- Task item
Set down each entry below exactly as it stands.

- Information provided
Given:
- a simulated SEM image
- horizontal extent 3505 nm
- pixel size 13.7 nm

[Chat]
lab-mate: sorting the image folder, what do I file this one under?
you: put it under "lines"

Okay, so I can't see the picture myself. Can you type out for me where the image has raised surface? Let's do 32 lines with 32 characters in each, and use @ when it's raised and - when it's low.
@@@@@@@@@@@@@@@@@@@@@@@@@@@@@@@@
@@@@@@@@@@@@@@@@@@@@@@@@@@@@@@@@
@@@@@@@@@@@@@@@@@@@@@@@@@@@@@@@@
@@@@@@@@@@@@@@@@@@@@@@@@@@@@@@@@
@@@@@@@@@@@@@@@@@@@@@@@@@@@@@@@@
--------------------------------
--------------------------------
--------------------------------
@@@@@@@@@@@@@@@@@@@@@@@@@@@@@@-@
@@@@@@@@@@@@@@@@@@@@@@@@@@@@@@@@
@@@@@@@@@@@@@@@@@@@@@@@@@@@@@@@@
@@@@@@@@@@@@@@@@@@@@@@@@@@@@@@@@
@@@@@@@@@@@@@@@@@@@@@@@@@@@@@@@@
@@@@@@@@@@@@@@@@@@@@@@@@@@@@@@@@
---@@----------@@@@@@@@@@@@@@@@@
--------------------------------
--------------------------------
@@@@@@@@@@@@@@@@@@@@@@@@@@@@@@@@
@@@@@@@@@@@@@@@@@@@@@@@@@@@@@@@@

- Task response
Given:
- a simulated SEM image
- horizontal extent 3505 nm
- pixel size 13.7 nm

[Chat]
lab-mate: sorting the image folder, what do I file this one under?
you: put it under "lines"

Okay, so I can't see the picture myself. Can you type out for me where the image has raised surface? Let's do 32 lines with 32 characters in each, and use @ when it's raised and - when it's low.
@@@@@@@@@@@@@@@@@@@@@@@@@@@@@@@@
@@@@@@@@@@@@@@@@@@@@@@@@@@@@@@@@
@@@@@@@@@@@@@@@@@@@@@@@@@@@@@@@@
@@@@@@@@@@@@@@@@@@@@@@@@@@@@@@@@
@@@@@@@@@@@@@@@@@@@@@@@@@@@@@@@@
--------------------------------
--------------------------------
--------------------------------
@@@@@@@@@@@@@@@@@@@@@@@@@@@@@@-@
@@@@@@@@@@@@@@@@@@@@@@@@@@@@@@@@
@@@@@@@@@@@@@@@@@@@@@@@@@@@@@@@@
@@@@@@@@@@@@@@@@@@@@@@@@@@@@@@@@
@@@@@@@@@@@@@@@@@@@@@@@@@@@@@@@@
@@@@@@@@@@@@@@@@@@@@@@@@@@@@@@@@
---@@----------@@@@@@@@@@@@@@@@@
--------------------------------
--------------------------------
@@@@@@@@@@@@@@@@@@@@@@@@@@@@@@@@
@@@@@@@@@@@@@@@@@@@@@@@@@@@@@@@@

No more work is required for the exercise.